__GIVEN DATA__.
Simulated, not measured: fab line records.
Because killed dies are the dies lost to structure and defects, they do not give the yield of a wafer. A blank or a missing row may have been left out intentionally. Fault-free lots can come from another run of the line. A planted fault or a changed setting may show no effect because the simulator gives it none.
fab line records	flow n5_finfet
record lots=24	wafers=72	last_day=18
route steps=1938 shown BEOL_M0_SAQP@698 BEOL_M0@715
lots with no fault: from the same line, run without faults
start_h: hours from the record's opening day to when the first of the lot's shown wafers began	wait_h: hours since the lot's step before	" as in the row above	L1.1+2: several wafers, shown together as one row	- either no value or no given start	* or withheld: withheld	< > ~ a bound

__ACTIVITY__.
The listing above is to be transcribed exactly. Include every line.

__ANSWER SPACE__.
Simulated, not measured: fab line records.
Because killed dies are the dies lost to structure and defects, they do not give the yield of a wafer. A blank or a missing row may have been left out intentionally. Fault-free lots can come from another run of the line. A planted fault or a changed setting may show no effect because the simulator gives it none.
fab line records	flow n5_finfet
record lots=24	wafers=72	last_day=18
route steps=1938 shown BEOL_M0_SAQP@698 BEOL_M0@715
lots with no fault: from the same line, run without faults
start_h: hours from the record's opening day to when the first of the lot's shown wafers began	wait_h: hours since the lot's step before	" as in the row above	L1.1+2: several wafers, shown together as one row	- either no value or no given start	* or withheld: withheld	< > ~ a bound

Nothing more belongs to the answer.